# WORK ORDER:
Would you please set down the entries below exactly as shown?

# RECORD EXCERPTS:
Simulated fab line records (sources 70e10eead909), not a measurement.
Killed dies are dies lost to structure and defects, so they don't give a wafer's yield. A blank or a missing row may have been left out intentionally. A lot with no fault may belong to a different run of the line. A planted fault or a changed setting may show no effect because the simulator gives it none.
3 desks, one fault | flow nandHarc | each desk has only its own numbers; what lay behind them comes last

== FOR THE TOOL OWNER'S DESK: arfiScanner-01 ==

# RESPONSE:
Simulated fab line records (sources 70e10eead909), not a measurement.
Killed dies are dies lost to structure and defects, so they don't give a wafer's yield. A blank or a missing row may have been left out intentionally. A lot with no fault may belong to a different run of the line. A planted fault or a changed setting may show no effect because the simulator gives it none.
3 desks, one fault | flow nandHarc | each desk has only its own numbers; what lay behind them comes last

== FOR THE TOOL OWNER'S DESK: arfiScanner-01 ==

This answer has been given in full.